#### [Recorded data]
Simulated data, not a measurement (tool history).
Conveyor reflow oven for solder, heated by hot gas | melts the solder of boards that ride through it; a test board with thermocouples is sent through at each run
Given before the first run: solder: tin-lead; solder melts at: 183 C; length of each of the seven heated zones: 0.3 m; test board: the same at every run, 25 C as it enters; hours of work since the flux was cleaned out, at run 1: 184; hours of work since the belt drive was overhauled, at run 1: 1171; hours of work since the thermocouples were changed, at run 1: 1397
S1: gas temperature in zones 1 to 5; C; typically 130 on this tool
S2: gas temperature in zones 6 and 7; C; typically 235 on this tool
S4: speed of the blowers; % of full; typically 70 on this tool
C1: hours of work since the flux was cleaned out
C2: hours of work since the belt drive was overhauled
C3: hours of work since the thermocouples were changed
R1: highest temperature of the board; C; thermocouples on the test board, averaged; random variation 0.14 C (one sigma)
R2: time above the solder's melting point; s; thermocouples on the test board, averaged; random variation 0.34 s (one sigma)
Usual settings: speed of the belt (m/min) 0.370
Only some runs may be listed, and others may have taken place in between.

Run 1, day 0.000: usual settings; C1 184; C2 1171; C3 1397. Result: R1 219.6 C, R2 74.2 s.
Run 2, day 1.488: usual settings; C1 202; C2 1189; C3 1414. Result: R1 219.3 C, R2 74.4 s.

#### [Work request]
Write out only the lines from the very start of the entries above to the line that includes "Run 1, day 0.000: usual", both ends included, each one unchanged.

#### [Result]
Simulated data, not a measurement (tool history).
Conveyor reflow oven for solder, heated by hot gas | melts the solder of boards that ride through it; a test board with thermocouples is sent through at each run
Given before the first run: solder: tin-lead; solder melts at: 183 C; length of each of the seven heated zones: 0.3 m; test board: the same at every run, 25 C as it enters; hours of work since the flux was cleaned out, at run 1: 184; hours of work since the belt drive was overhauled, at run 1: 1171; hours of work since the thermocouples were changed, at run 1: 1397
S1: gas temperature in zones 1 to 5; C; typically 130 on this tool
S2: gas temperature in zones 6 and 7; C; typically 235 on this tool
S4: speed of the blowers; % of full; typically 70 on this tool
C1: hours of work since the flux was cleaned out
C2: hours of work since the belt drive was overhauled
C3: hours of work since the thermocouples were changed
R1: highest temperature of the board; C; thermocouples on the test board, averaged; random variation 0.14 C (one sigma)
R2: time above the solder's melting point; s; thermocouples on the test board, averaged; random variation 0.34 s (one sigma)
Usual settings: speed of the belt (m/min) 0.370
Only some runs may be listed, and others may have taken place in between.

Run 1, day 0.000: usual settings; C1 184; C2 1171; C3 1397. Result: R1 219.6 C, R2 74.2 s.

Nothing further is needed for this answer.